------------------------------

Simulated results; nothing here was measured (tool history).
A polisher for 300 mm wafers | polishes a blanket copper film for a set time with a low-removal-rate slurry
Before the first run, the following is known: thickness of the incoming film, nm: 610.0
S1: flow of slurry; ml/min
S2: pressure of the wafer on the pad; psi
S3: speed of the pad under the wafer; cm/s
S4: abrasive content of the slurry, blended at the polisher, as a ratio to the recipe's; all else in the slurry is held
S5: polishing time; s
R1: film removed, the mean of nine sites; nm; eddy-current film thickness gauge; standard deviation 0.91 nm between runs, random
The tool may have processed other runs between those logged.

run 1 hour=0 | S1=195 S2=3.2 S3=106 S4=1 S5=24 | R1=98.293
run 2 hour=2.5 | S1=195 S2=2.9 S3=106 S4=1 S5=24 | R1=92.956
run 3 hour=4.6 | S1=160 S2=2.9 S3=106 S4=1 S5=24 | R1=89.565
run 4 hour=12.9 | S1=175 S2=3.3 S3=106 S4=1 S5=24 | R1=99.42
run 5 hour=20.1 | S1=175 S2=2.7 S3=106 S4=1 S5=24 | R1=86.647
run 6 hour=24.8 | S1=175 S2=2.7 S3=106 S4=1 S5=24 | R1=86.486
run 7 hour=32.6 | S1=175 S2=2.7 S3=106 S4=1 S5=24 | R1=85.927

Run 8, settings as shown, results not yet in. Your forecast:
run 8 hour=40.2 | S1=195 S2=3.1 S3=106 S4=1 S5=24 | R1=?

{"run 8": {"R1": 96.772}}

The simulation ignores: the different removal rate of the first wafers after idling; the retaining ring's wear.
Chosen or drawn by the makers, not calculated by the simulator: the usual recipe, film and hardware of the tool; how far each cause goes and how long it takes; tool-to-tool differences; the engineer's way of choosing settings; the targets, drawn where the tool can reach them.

------------------------------

WORK TASK: The output must consist solely of the lines from the first line of the records through the line containing "The simulation ignores: the", reproduced exactly.

EXERCISE OUTPUT:
Simulated results; nothing here was measured (tool history).
A polisher for 300 mm wafers | polishes a blanket copper film for a set time with a low-removal-rate slurry
Before the first run, the following is known: thickness of the incoming film, nm: 610.0
S1: flow of slurry; ml/min
S2: pressure of the wafer on the pad; psi
S3: speed of the pad under the wafer; cm/s
S4: abrasive content of the slurry, blended at the polisher, as a ratio to the recipe's; all else in the slurry is held
S5: polishing time; s
R1: film removed, the mean of nine sites; nm; eddy-current film thickness gauge; standard deviation 0.91 nm between runs, random
The tool may have processed other runs between those logged.

run 1 hour=0 | S1=195 S2=3.2 S3=106 S4=1 S5=24 | R1=98.293
run 2 hour=2.5 | S1=195 S2=2.9 S3=106 S4=1 S5=24 | R1=92.956
run 3 hour=4.6 | S1=160 S2=2.9 S3=106 S4=1 S5=24 | R1=89.565
run 4 hour=12.9 | S1=175 S2=3.3 S3=106 S4=1 S5=24 | R1=99.42
run 5 hour=20.1 | S1=175 S2=2.7 S3=106 S4=1 S5=24 | R1=86.647
run 6 hour=24.8 | S1=175 S2=2.7 S3=106 S4=1 S5=24 | R1=86.486
run 7 hour=32.6 | S1=175 S2=2.7 S3=106 S4=1 S5=24 | R1=85.927

Run 8, settings as shown, results not yet in. Your forecast:
run 8 hour=40.2 | S1=195 S2=3.1 S3=106 S4=1 S5=24 | R1=?

{"run 8": {"R1": 96.772}}

The simulation ignores: the different removal rate of the first wafers after idling; the retaining ring's wear.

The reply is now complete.